■ **STORED DATA**
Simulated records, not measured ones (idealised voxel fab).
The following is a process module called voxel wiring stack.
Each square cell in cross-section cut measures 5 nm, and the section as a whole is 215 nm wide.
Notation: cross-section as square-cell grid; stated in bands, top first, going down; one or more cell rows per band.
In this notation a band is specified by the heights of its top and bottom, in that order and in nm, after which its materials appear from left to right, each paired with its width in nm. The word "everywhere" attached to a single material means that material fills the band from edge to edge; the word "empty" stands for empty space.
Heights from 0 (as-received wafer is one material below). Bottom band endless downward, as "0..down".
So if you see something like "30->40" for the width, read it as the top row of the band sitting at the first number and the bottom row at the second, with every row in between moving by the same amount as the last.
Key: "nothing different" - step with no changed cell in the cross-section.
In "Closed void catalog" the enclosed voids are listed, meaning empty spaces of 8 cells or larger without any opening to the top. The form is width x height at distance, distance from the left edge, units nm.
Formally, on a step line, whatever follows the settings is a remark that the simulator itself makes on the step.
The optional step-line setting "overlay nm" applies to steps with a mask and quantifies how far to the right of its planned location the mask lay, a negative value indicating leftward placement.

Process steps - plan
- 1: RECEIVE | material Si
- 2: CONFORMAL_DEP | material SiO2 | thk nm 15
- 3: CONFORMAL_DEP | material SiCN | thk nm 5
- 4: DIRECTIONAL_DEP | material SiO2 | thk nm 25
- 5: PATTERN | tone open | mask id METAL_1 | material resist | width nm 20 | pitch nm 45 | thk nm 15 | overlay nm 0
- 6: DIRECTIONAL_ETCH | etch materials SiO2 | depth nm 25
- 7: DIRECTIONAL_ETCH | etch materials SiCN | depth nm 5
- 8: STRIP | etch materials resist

■ **ASSIGNMENT**
Keeping every word and mark as it is, print the entries above.

■ **EXERCISE RESPONSE**
Simulated records, not measured ones (idealised voxel fab).
The following is a process module called voxel wiring stack.
Each square cell in cross-section cut measures 5 nm, and the section as a whole is 215 nm wide.
Notation: cross-section as square-cell grid; stated in bands, top first, going down; one or more cell rows per band.
In this notation a band is specified by the heights of its top and bottom, in that order and in nm, after which its materials appear from left to right, each paired with its width in nm. The word "everywhere" attached to a single material means that material fills the band from edge to edge; the word "empty" stands for empty space.
Heights from 0 (as-received wafer is one material below). Bottom band endless downward, as "0..down".
So if you see something like "30->40" for the width, read it as the top row of the band sitting at the first number and the bottom row at the second, with every row in between moving by the same amount as the last.
Key: "nothing different" - step with no changed cell in the cross-section.
In "Closed void catalog" the enclosed voids are listed, meaning empty spaces of 8 cells or larger without any opening to the top. The form is width x height at distance, distance from the left edge, units nm.
Formally, on a step line, whatever follows the settings is a remark that the simulator itself makes on the step.
The optional step-line setting "overlay nm" applies to steps with a mask and quantifies how far to the right of its planned location the mask lay, a negative value indicating leftward placement.

Process steps - plan
- 1: RECEIVE | material Si
- 2: CONFORMAL_DEP | material SiO2 | thk nm 15
- 3: CONFORMAL_DEP | material SiCN | thk nm 5
- 4: DIRECTIONAL_DEP | material SiO2 | thk nm 25
- 5: PATTERN | tone open | mask id METAL_1 | material resist | width nm 20 | pitch nm 45 | thk nm 15 | overlay nm 0
- 6: DIRECTIONAL_ETCH | etch materials SiO2 | depth nm 25
- 7: DIRECTIONAL_ETCH | etch materials SiCN | depth nm 5
- 8: STRIP | etch materials resist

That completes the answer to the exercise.